● Required action
Exactly the lines from the beginning of the material to the line with "FYI the section" are to be repeated, both ends included.

● Data under study
*** Begin section ***
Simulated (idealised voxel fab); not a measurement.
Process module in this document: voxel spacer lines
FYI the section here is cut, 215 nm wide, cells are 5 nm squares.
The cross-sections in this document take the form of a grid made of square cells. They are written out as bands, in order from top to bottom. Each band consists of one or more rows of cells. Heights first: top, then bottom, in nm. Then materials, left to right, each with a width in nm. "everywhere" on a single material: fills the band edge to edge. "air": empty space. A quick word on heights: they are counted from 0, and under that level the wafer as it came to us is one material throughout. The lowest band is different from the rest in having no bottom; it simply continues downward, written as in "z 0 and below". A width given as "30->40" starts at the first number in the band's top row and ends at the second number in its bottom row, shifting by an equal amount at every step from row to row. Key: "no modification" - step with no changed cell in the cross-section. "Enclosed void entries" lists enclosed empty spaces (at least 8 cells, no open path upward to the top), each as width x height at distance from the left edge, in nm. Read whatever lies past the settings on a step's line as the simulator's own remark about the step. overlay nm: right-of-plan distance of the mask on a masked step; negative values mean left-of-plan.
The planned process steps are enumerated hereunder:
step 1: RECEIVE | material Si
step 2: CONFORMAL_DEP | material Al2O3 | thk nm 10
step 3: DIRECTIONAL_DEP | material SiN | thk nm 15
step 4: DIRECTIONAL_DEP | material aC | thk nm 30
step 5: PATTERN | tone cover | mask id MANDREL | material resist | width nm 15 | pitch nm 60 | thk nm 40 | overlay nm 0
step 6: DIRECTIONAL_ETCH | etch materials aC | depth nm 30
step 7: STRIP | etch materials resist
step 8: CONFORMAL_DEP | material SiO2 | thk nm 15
*** End section ***

● Solution
Simulated (idealised voxel fab); not a measurement.
Process module in this document: voxel spacer lines
FYI the section here is cut, 215 nm wide, cells are 5 nm squares.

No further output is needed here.